_Task item_. The lines from the start of the listing through the line containing "Commonality check across" should be printed exactly, and no other lines should be printed.

_Information supplied_.
———

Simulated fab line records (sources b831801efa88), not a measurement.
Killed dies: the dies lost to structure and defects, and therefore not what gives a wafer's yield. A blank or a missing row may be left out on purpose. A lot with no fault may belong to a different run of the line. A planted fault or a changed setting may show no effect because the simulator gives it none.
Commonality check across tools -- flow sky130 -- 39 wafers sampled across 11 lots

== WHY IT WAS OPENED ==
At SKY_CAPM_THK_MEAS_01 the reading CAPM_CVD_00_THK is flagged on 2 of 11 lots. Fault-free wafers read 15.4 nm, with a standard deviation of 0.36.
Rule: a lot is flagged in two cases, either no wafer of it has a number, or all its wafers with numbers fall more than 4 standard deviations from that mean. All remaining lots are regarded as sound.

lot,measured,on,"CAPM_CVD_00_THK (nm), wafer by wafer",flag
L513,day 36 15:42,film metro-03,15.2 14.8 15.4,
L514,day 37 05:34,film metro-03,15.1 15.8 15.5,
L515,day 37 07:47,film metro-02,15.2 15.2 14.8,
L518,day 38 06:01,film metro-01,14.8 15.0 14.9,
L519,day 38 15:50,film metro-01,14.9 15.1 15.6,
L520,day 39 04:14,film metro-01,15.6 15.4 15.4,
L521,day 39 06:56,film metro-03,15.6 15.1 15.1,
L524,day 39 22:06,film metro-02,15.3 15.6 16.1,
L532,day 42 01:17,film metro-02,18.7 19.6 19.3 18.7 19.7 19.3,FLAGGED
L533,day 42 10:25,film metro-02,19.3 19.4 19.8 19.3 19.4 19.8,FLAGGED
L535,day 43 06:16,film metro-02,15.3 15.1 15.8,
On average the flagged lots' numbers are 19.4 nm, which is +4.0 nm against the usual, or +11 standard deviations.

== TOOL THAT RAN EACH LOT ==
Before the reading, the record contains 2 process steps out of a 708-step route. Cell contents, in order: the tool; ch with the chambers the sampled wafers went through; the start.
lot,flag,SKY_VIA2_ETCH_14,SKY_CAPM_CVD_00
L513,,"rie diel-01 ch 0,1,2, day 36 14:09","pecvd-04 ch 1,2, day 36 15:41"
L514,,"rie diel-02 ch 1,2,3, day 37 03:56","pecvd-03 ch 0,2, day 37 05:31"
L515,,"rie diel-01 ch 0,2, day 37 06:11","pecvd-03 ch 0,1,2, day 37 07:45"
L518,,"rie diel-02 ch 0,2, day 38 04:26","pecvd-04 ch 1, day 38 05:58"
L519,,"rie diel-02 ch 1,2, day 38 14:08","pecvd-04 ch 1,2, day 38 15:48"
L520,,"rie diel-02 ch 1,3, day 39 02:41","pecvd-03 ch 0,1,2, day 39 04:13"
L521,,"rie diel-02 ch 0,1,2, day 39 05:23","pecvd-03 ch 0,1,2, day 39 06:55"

———

_Answer box_.
Simulated fab line records (sources b831801efa88), not a measurement.
Killed dies: the dies lost to structure and defects, and therefore not what gives a wafer's yield. A blank or a missing row may be left out on purpose. A lot with no fault may belong to a different run of the line. A planted fault or a changed setting may show no effect because the simulator gives it none.
Commonality check across tools -- flow sky130 -- 39 wafers sampled across 11 lots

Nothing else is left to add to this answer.